-- Opening Marker --

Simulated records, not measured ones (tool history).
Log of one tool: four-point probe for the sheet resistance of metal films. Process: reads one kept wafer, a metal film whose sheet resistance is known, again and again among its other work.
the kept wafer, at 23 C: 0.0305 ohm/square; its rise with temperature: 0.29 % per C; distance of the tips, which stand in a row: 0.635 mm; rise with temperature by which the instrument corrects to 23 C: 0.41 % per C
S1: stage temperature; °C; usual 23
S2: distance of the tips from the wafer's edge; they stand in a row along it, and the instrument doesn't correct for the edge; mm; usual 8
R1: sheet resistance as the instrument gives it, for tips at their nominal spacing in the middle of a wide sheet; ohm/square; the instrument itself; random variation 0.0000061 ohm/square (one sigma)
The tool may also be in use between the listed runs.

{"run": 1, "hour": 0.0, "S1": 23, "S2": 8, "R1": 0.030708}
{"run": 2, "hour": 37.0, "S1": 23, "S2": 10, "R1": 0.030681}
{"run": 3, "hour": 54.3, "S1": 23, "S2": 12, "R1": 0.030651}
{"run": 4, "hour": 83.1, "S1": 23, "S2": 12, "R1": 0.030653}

-- Closing Marker --

Above are the records; retype every one exactly.

- Your response -
Simulated records, not measured ones (tool history).
Log of one tool: four-point probe for the sheet resistance of metal films. Process: reads one kept wafer, a metal film whose sheet resistance is known, again and again among its other work.
the kept wafer, at 23 C: 0.0305 ohm/square; its rise with temperature: 0.29 % per C; distance of the tips, which stand in a row: 0.635 mm; rise with temperature by which the instrument corrects to 23 C: 0.41 % per C
S1: stage temperature; °C; usual 23
S2: distance of the tips from the wafer's edge; they stand in a row along it, and the instrument doesn't correct for the edge; mm; usual 8
R1: sheet resistance as the instrument gives it, for tips at their nominal spacing in the middle of a wide sheet; ohm/square; the instrument itself; random variation 0.0000061 ohm/square (one sigma)
The tool may also be in use between the listed runs.

{"run": 1, "hour": 0.0, "S1": 23, "S2": 8, "R1": 0.030708}
{"run": 2, "hour": 37.0, "S1": 23, "S2": 10, "R1": 0.030681}
{"run": 3, "hour": 54.3, "S1": 23, "S2": 12, "R1": 0.030651}
{"run": 4, "hour": 83.1, "S1": 23, "S2": 12, "R1": 0.030653}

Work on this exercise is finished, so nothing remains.